| RECORDED DATA |
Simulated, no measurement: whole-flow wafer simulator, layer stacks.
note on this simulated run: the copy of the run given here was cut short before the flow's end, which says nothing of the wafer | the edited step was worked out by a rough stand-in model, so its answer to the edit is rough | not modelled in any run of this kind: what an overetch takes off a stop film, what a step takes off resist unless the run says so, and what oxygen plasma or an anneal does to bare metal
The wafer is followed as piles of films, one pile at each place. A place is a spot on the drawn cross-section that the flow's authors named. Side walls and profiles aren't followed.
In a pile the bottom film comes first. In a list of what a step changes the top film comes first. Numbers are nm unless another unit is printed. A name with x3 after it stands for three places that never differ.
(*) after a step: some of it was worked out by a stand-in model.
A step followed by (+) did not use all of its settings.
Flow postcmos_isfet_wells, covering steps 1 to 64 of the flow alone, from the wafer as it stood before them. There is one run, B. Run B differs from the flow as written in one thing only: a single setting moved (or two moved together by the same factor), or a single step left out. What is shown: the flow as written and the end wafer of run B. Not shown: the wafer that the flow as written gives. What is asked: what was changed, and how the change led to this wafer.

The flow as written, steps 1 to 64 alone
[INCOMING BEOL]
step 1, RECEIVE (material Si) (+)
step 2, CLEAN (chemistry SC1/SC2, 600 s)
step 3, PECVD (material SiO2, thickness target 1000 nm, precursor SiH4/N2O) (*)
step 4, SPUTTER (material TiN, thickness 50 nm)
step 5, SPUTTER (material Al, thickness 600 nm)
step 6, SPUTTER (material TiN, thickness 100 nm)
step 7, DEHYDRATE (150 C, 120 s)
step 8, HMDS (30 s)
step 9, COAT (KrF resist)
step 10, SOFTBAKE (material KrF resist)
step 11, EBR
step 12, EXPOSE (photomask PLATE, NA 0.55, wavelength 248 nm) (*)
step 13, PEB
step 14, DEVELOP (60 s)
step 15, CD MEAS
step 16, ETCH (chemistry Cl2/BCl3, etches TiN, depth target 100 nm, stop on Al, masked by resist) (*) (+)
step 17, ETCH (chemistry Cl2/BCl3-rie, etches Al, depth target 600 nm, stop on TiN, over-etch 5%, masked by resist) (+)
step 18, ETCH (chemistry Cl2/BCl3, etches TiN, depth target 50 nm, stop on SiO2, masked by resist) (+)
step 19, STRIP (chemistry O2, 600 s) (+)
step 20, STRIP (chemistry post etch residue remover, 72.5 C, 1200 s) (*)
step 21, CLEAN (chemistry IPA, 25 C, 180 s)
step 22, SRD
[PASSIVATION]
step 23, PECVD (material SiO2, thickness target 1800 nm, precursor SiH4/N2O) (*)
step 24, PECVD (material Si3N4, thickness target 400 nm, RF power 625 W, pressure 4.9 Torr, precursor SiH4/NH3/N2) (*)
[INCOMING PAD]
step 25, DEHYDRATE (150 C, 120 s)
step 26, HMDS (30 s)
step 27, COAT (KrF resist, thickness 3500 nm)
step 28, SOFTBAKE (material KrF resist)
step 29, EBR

| REQUIRED ACTION |
Find the line with "step 9, COAT (KrF resist)" in the material above. Reproduce it and each line after it up to and including the line with "step 17, ETCH".

| EXERCISE RESPONSE |
step 9, COAT (KrF resist)
step 10, SOFTBAKE (material KrF resist)
step 11, EBR
step 12, EXPOSE (photomask PLATE, NA 0.55, wavelength 248 nm) (*)
step 13, PEB
step 14, DEVELOP (60 s)
step 15, CD MEAS
step 16, ETCH (chemistry Cl2/BCl3, etches TiN, depth target 100 nm, stop on Al, masked by resist) (*) (+)
step 17, ETCH (chemistry Cl2/BCl3-rie, etches Al, depth target 600 nm, stop on TiN, over-etch 5%, masked by resist) (+)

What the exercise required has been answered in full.